++++++++

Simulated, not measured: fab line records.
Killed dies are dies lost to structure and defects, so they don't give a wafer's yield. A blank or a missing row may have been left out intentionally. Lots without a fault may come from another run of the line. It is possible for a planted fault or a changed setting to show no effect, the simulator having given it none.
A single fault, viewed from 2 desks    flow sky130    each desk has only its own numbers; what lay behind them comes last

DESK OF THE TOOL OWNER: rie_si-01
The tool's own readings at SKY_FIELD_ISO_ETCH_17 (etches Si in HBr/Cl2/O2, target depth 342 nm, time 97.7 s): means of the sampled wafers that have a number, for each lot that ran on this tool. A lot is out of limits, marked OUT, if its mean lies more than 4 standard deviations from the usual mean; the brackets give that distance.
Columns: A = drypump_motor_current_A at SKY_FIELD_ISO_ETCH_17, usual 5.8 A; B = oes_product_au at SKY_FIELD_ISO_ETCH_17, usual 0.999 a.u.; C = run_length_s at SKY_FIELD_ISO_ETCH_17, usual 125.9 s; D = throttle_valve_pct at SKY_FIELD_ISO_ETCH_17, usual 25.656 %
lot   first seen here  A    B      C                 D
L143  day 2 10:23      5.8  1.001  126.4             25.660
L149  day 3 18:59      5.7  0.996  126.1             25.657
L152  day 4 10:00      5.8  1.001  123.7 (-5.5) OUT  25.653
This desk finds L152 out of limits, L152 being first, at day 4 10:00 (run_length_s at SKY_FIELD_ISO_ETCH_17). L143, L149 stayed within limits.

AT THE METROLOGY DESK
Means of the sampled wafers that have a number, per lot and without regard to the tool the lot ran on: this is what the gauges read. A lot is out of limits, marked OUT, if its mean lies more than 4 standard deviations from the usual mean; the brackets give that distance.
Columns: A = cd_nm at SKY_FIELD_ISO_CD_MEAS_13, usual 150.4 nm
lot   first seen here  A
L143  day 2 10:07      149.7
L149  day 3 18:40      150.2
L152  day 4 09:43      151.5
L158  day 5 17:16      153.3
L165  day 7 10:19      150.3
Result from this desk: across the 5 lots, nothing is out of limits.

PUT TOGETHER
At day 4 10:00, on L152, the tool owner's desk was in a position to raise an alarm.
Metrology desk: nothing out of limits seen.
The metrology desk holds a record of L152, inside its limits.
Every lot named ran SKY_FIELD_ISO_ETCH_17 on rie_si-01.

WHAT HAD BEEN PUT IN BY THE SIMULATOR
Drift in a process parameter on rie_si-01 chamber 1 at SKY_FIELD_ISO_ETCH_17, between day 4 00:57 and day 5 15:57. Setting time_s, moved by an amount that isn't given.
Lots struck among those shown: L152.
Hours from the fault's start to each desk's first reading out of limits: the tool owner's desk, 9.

++++++++

### WORK ITEM
Exactly those lines that run from the start of the listing to the line containing "Killed dies are" should be output, and no others.

### EXERCISE SOLUTION
Simulated, not measured: fab line records.
Killed dies are dies lost to structure and defects, so they don't give a wafer's yield. A blank or a missing row may have been left out intentionally. Lots without a fault may come from another run of the line. It is possible for a planted fault or a changed setting to show no effect, the simulator having given it none.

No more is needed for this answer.